INFORMATION GIVEN:
•••••

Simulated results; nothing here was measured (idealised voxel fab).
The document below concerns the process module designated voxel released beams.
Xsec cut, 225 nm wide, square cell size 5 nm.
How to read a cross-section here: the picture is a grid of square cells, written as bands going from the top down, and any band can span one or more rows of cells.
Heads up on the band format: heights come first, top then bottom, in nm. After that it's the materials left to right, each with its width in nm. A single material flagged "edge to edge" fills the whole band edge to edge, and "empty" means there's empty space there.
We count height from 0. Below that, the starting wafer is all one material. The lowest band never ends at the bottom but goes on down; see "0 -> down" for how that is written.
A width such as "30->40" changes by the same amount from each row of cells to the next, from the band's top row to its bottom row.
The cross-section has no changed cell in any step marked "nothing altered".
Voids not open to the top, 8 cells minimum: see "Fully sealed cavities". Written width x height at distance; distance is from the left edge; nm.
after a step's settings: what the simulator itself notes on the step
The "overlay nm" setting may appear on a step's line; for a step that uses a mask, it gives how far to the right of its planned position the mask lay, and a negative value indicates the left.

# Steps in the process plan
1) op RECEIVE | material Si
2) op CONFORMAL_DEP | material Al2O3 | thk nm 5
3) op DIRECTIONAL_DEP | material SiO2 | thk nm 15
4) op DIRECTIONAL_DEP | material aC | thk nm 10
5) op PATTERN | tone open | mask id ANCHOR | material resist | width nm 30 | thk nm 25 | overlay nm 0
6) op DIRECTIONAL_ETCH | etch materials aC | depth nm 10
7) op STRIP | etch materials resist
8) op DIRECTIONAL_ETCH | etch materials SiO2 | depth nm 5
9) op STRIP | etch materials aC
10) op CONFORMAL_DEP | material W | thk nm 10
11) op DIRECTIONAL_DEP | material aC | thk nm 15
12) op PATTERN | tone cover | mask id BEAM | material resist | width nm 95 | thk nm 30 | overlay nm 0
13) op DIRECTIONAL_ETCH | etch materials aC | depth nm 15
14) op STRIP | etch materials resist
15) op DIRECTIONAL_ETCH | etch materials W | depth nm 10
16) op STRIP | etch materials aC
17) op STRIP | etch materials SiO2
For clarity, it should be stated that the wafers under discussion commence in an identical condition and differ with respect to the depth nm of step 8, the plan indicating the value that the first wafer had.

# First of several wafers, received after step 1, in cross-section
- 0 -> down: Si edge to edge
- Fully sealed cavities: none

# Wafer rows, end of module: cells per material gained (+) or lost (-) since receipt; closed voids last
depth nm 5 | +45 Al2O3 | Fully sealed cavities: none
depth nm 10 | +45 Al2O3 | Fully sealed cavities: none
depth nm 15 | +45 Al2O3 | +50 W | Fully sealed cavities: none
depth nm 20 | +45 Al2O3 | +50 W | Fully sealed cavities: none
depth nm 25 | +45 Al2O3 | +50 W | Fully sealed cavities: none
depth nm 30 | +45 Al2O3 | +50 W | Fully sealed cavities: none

•••••

ACTION ITEM:
One inclusive range is required: first line of the data through the line containing "3) op DIRECTIONAL_DEP". Set it down exactly and output nothing else.

EXERCISE RESPONSE:
Simulated results; nothing here was measured (idealised voxel fab).
The document below concerns the process module designated voxel released beams.
Xsec cut, 225 nm wide, square cell size 5 nm.
How to read a cross-section here: the picture is a grid of square cells, written as bands going from the top down, and any band can span one or more rows of cells.
Heads up on the band format: heights come first, top then bottom, in nm. After that it's the materials left to right, each with its width in nm. A single material flagged "edge to edge" fills the whole band edge to edge, and "empty" means there's empty space there.
We count height from 0. Below that, the starting wafer is all one material. The lowest band never ends at the bottom but goes on down; see "0 -> down" for how that is written.
A width such as "30->40" changes by the same amount from each row of cells to the next, from the band's top row to its bottom row.
The cross-section has no changed cell in any step marked "nothing altered".
Voids not open to the top, 8 cells minimum: see "Fully sealed cavities". Written width x height at distance; distance is from the left edge; nm.
after a step's settings: what the simulator itself notes on the step
The "overlay nm" setting may appear on a step's line; for a step that uses a mask, it gives how far to the right of its planned position the mask lay, and a negative value indicates the left.

# Steps in the process plan
1) op RECEIVE | material Si
2) op CONFORMAL_DEP | material Al2O3 | thk nm 5
3) op DIRECTIONAL_DEP | material SiO2 | thk nm 15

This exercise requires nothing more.